(Work instruction)
Give every entry again, word for word.

(Information supplied)
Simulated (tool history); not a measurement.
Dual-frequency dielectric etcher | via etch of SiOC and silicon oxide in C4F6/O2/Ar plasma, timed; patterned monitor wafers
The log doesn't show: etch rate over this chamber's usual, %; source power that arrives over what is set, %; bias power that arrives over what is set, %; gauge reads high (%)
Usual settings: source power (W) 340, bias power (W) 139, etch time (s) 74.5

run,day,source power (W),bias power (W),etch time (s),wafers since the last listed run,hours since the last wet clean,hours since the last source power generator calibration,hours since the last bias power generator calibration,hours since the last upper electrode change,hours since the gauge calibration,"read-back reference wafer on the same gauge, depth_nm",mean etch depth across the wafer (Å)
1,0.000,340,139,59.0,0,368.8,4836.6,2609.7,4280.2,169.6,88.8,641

(Your response)
Simulated (tool history); not a measurement.
Dual-frequency dielectric etcher | via etch of SiOC and silicon oxide in C4F6/O2/Ar plasma, timed; patterned monitor wafers
The log doesn't show: etch rate over this chamber's usual, %; source power that arrives over what is set, %; bias power that arrives over what is set, %; gauge reads high (%)
Usual settings: source power (W) 340, bias power (W) 139, etch time (s) 74.5

run,day,source power (W),bias power (W),etch time (s),wafers since the last listed run,hours since the last wet clean,hours since the last source power generator calibration,hours since the last bias power generator calibration,hours since the last upper electrode change,hours since the gauge calibration,"read-back reference wafer on the same gauge, depth_nm",mean etch depth across the wafer (Å)
1,0.000,340,139,59.0,0,368.8,4836.6,2609.7,4280.2,169.6,88.8,641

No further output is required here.